ASSIGNED TASK -
Only one stretch of the data below is wanted: the lines starting at the one with "Height 0 is" and ending at the one with "2 op CONFORMAL_DEP | material SiO2 | thk nm 5", both included, given again exactly.

DATASET EXCERPTS -
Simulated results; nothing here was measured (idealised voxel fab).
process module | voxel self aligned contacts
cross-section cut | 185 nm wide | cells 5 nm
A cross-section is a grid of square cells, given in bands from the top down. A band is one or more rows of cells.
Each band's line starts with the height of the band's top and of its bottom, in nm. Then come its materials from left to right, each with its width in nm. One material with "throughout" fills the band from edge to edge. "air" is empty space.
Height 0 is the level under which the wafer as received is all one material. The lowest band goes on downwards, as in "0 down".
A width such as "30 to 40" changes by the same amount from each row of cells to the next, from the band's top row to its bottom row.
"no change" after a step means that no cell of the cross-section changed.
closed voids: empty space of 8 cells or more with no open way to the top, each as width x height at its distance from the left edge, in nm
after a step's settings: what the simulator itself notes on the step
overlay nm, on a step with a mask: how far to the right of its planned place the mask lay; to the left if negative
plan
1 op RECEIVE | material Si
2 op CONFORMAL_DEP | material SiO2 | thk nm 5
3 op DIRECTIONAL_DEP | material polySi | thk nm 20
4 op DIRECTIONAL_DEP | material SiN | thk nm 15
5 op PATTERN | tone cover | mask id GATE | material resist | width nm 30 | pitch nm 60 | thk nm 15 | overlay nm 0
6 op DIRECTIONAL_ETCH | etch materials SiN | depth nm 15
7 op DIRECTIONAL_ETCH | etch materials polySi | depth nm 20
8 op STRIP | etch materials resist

EXERCISE OUTPUT -
Height 0 is the level under which the wafer as received is all one material. The lowest band goes on downwards, as in "0 down".
A width such as "30 to 40" changes by the same amount from each row of cells to the next, from the band's top row to its bottom row.
"no change" after a step means that no cell of the cross-section changed.
closed voids: empty space of 8 cells or more with no open way to the top, each as width x height at its distance from the left edge, in nm
after a step's settings: what the simulator itself notes on the step
overlay nm, on a step with a mask: how far to the right of its planned place the mask lay; to the left if negative
plan
1 op RECEIVE | material Si
2 op CONFORMAL_DEP | material SiO2 | thk nm 5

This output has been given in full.